** EXERCISE **
Reproduce each record below exactly as written.

---------- RECORDS SUPPLIED ----------

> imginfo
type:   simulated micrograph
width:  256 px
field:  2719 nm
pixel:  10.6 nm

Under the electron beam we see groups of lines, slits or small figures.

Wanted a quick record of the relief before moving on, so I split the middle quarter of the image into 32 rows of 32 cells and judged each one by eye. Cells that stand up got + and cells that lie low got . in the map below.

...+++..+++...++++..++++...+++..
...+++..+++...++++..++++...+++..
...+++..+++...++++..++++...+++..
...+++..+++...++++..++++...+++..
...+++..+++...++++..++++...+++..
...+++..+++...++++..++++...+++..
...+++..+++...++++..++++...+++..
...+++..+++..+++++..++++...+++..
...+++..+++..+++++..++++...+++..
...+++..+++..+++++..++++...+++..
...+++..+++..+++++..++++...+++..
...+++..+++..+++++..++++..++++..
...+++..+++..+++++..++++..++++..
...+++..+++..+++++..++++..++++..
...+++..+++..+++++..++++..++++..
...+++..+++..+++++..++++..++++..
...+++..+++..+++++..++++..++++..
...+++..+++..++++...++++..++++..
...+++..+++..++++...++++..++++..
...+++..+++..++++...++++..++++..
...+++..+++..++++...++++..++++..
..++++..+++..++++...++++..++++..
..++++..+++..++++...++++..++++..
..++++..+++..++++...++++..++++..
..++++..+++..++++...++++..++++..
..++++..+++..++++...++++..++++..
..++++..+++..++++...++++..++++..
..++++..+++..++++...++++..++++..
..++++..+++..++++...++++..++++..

----------

** WRITTEN ANSWER **
> imginfo
type:   simulated micrograph
width:  256 px
field:  2719 nm
pixel:  10.6 nm

Under the electron beam we see groups of lines, slits or small figures.

Wanted a quick record of the relief before moving on, so I split the middle quarter of the image into 32 rows of 32 cells and judged each one by eye. Cells that stand up got + and cells that lie low got . in the map below.

...+++..+++...++++..++++...+++..
...+++..+++...++++..++++...+++..
...+++..+++...++++..++++...+++..
...+++..+++...++++..++++...+++..
...+++..+++...++++..++++...+++..
...+++..+++...++++..++++...+++..
...+++..+++...++++..++++...+++..
...+++..+++..+++++..++++...+++..
...+++..+++..+++++..++++...+++..
...+++..+++..+++++..++++...+++..
...+++..+++..+++++..++++...+++..
...+++..+++..+++++..++++..++++..
...+++..+++..+++++..++++..++++..
...+++..+++..+++++..++++..++++..
...+++..+++..+++++..++++..++++..
...+++..+++..+++++..++++..++++..
...+++..+++..+++++..++++..++++..
...+++..+++..++++...++++..++++..
...+++..+++..++++...++++..++++..
...+++..+++..++++...++++..++++..
...+++..+++..++++...++++..++++..
..++++..+++..++++...++++..++++..
..++++..+++..++++...++++..++++..
..++++..+++..++++...++++..++++..
..++++..+++..++++...++++..++++..
..++++..+++..++++...++++..++++..
..++++..+++..++++...++++..++++..
..++++..+++..++++...++++..++++..
..++++..+++..++++...++++..++++..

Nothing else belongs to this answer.